+ + +

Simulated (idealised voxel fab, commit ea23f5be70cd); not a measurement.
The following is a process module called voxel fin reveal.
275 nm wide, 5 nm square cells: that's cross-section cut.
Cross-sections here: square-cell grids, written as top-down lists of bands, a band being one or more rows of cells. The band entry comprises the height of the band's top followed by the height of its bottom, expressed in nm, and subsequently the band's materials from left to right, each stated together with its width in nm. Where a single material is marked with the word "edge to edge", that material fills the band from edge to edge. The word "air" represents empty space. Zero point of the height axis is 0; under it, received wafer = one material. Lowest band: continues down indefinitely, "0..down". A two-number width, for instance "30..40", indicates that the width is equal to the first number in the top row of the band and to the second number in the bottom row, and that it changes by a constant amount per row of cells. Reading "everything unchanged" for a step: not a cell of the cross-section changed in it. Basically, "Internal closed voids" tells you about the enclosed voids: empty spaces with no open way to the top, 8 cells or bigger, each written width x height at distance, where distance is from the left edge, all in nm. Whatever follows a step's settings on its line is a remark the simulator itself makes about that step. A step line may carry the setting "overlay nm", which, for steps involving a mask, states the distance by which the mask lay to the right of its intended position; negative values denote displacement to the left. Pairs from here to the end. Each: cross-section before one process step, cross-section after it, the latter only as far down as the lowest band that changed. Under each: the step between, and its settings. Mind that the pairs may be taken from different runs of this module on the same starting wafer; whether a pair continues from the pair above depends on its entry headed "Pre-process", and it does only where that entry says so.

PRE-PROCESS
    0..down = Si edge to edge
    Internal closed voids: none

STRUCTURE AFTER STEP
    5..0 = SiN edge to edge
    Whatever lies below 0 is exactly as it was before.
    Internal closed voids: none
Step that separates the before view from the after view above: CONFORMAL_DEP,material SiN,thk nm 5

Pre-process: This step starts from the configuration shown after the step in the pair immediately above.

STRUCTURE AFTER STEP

+ + +

> Task item
From the first line of the data above to the line containing "275 nm wide, 5", repeat everything exactly and add nothing.

> Exercise result
Simulated (idealised voxel fab, commit ea23f5be70cd); not a measurement.
The following is a process module called voxel fin reveal.
275 nm wide, 5 nm square cells: that's cross-section cut.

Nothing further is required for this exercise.